▸ Data
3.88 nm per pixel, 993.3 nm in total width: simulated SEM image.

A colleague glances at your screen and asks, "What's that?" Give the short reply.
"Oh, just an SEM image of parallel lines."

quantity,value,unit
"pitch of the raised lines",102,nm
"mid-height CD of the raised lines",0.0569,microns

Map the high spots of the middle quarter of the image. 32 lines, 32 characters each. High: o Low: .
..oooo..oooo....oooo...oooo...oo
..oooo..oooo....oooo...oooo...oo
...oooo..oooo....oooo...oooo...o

▸ Work task
All entries shown above should be duplicated without a single difference.

▸ Result
3.88 nm per pixel, 993.3 nm in total width: simulated SEM image.

A colleague glances at your screen and asks, "What's that?" Give the short reply.
"Oh, just an SEM image of parallel lines."

quantity,value,unit
"pitch of the raised lines",102,nm
"mid-height CD of the raised lines",0.0569,microns

Map the high spots of the middle quarter of the image. 32 lines, 32 characters each. High: o Low: .
..oooo..oooo....oooo...oooo...oo
..oooo..oooo....oooo...oooo...oo
...oooo..oooo....oooo...oooo...o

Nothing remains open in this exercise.